■ WORK ITEM: The lines from the start of the listing through the line containing "Basically the band" should be printed exactly, and no other lines should be printed.

■ GIVEN RECORDS:
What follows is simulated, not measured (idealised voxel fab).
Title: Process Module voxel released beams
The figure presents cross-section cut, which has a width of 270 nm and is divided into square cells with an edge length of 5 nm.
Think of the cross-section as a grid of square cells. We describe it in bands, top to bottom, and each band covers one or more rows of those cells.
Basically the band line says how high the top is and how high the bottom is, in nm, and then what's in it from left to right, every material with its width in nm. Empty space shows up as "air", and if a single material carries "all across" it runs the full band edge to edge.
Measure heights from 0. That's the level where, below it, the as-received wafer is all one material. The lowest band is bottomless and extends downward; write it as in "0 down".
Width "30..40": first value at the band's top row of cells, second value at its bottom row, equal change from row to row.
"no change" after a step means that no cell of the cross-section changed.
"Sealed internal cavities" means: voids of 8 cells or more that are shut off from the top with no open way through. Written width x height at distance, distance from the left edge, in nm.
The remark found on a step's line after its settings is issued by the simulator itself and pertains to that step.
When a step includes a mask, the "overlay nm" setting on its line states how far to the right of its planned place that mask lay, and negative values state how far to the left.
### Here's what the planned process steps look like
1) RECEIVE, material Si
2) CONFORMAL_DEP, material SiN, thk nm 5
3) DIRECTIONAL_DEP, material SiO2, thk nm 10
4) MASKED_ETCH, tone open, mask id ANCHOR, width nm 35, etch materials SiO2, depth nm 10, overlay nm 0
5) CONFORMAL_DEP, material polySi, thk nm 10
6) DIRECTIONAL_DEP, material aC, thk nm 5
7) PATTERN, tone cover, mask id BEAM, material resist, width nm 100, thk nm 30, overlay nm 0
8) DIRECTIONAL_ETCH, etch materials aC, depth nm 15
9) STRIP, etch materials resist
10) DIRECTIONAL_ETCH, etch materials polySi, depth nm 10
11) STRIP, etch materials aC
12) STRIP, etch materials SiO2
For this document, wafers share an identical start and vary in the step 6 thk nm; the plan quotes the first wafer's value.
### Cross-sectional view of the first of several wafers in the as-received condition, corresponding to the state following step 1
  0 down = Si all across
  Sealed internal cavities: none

■ ANSWER AREA:
What follows is simulated, not measured (idealised voxel fab).
Title: Process Module voxel released beams
The figure presents cross-section cut, which has a width of 270 nm and is divided into square cells with an edge length of 5 nm.
Think of the cross-section as a grid of square cells. We describe it in bands, top to bottom, and each band covers one or more rows of those cells.
Basically the band line says how high the top is and how high the bottom is, in nm, and then what's in it from left to right, every material with its width in nm. Empty space shows up as "air", and if a single material carries "all across" it runs the full band edge to edge.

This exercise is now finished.